§ TASK ITEM: Return the data that follows, keeping every word and mark unchanged.

★ ★ ★
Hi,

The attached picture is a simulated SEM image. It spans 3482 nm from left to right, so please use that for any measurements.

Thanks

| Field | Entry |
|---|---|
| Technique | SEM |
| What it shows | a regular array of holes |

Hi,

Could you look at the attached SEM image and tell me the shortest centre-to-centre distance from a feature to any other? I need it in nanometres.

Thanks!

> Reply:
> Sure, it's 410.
★ ★ ★

§ PROBLEM SOLUTION:
Hi,

The attached picture is a simulated SEM image. It spans 3482 nm from left to right, so please use that for any measurements.

Thanks

| Field | Entry |
|---|---|
| Technique | SEM |
| What it shows | a regular array of holes |

Hi,

Could you look at the attached SEM image and tell me the shortest centre-to-centre distance from a feature to any other? I need it in nanometres.

Thanks!

> Reply:
> Sure, it's 410.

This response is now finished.